▶ [Entries supplied]:
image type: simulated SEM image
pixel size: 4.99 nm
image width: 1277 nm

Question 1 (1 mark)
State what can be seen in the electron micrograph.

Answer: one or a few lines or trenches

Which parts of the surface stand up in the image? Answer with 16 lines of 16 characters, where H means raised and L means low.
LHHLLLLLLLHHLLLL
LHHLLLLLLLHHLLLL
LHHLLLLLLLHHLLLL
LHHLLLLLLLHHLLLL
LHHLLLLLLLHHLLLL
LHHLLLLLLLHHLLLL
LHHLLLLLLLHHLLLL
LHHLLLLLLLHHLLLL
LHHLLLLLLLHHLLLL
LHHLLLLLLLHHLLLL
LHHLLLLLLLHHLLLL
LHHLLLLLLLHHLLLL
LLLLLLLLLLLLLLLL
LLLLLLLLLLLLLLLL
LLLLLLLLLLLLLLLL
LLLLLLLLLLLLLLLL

▶ [Task item]: Reproduce the records above exactly. Leave nothing out.

▶ [Exercise solution]:
image type: simulated SEM image
pixel size: 4.99 nm
image width: 1277 nm

Question 1 (1 mark)
State what can be seen in the electron micrograph.

Answer: one or a few lines or trenches

Which parts of the surface stand up in the image? Answer with 16 lines of 16 characters, where H means raised and L means low.
LHHLLLLLLLHHLLLL
LHHLLLLLLLHHLLLL
LHHLLLLLLLHHLLLL
LHHLLLLLLLHHLLLL
LHHLLLLLLLHHLLLL
LHHLLLLLLLHHLLLL
LHHLLLLLLLHHLLLL
LHHLLLLLLLHHLLLL
LHHLLLLLLLHHLLLL
LHHLLLLLLLHHLLLL
LHHLLLLLLLHHLLLL
LHHLLLLLLLHHLLLL
LLLLLLLLLLLLLLLL
LLLLLLLLLLLLLLLL
LLLLLLLLLLLLLLLL
LLLLLLLLLLLLLLLL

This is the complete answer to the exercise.